▶ _EXERCISE_: Beginning with the first line, transcribe the entries below exactly through the line containing "route steps=331 shown M3@319", inclusive.

▶ _EXERCISE DATA_:
........
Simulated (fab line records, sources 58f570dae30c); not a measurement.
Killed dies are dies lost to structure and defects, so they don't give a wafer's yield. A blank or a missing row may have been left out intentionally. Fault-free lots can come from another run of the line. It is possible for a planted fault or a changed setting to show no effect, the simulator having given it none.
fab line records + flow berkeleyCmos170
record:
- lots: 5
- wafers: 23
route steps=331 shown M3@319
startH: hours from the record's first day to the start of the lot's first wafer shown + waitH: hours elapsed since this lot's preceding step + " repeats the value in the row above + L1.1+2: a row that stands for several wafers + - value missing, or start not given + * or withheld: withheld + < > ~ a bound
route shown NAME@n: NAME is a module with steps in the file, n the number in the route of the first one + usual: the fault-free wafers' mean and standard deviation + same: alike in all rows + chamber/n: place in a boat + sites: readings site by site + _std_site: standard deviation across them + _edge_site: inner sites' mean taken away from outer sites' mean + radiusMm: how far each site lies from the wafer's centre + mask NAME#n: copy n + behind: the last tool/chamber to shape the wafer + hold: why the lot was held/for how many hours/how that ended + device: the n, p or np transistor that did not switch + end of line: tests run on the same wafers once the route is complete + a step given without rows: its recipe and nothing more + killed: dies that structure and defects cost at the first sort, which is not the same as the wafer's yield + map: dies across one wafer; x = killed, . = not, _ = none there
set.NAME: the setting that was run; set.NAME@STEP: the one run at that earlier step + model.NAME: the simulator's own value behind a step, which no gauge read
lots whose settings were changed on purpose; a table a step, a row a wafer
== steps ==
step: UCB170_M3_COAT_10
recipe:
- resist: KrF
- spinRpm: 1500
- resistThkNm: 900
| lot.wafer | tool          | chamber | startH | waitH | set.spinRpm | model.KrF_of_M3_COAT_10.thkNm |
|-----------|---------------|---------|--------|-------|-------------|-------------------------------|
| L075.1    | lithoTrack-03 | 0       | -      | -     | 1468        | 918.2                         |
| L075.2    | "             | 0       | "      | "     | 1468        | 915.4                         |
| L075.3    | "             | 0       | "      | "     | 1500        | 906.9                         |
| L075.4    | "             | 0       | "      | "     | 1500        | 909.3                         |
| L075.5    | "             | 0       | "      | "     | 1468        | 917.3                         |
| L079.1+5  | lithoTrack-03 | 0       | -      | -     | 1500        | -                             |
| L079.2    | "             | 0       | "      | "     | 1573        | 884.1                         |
........

▶ _EXERCISE OUTPUT_:
Simulated (fab line records, sources 58f570dae30c); not a measurement.
Killed dies are dies lost to structure and defects, so they don't give a wafer's yield. A blank or a missing row may have been left out intentionally. Fault-free lots can come from another run of the line. It is possible for a planted fault or a changed setting to show no effect, the simulator having given it none.
fab line records + flow berkeleyCmos170
record:
- lots: 5
- wafers: 23
route steps=331 shown M3@319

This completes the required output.